Action item: Reproduce the entries exactly as they appear below.

──────── Raw data

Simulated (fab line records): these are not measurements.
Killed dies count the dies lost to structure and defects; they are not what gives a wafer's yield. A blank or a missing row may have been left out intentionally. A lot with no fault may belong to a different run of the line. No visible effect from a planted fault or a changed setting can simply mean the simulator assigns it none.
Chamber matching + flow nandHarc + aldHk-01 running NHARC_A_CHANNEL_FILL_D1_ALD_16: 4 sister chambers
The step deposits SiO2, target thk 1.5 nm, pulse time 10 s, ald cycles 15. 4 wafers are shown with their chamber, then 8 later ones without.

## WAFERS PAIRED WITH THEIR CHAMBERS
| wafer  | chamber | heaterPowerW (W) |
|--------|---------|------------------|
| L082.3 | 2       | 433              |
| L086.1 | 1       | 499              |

────────────────

Task output:
Simulated (fab line records): these are not measurements.
Killed dies count the dies lost to structure and defects; they are not what gives a wafer's yield. A blank or a missing row may have been left out intentionally. A lot with no fault may belong to a different run of the line. No visible effect from a planted fault or a changed setting can simply mean the simulator assigns it none.
Chamber matching + flow nandHarc + aldHk-01 running NHARC_A_CHANNEL_FILL_D1_ALD_16: 4 sister chambers
The step deposits SiO2, target thk 1.5 nm, pulse time 10 s, ald cycles 15. 4 wafers are shown with their chamber, then 8 later ones without.

## WAFERS PAIRED WITH THEIR CHAMBERS
| wafer  | chamber | heaterPowerW (W) |
|--------|---------|------------------|
| L082.3 | 2       | 433              |
| L086.1 | 1       | 499              |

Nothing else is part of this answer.